Assigned task: Going down the listing below, print exactly each line from the one with "Tool: single-wafer plasma CVD chamber" up to and including the one with "The tool may", and skip the rest.

BEGIN
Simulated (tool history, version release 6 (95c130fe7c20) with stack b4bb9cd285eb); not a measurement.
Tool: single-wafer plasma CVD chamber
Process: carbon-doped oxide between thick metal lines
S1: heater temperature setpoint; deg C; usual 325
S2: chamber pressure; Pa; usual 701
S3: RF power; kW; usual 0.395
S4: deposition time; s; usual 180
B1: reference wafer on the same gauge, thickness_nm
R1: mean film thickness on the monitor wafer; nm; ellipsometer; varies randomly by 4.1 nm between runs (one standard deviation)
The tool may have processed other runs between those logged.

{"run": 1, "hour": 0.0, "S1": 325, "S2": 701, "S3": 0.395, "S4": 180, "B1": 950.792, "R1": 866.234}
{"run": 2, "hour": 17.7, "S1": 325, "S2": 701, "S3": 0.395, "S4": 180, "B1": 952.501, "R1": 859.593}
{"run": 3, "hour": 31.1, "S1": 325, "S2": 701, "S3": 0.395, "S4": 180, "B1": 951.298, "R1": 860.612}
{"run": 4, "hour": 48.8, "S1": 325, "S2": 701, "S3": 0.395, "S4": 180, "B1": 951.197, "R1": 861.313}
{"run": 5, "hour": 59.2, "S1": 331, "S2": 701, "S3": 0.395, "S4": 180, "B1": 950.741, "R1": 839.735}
END

Task response:
Tool: single-wafer plasma CVD chamber
Process: carbon-doped oxide between thick metal lines
S1: heater temperature setpoint; deg C; usual 325
S2: chamber pressure; Pa; usual 701
S3: RF power; kW; usual 0.395
S4: deposition time; s; usual 180
B1: reference wafer on the same gauge, thickness_nm
R1: mean film thickness on the monitor wafer; nm; ellipsometer; varies randomly by 4.1 nm between runs (one standard deviation)
The tool may have processed other runs between those logged.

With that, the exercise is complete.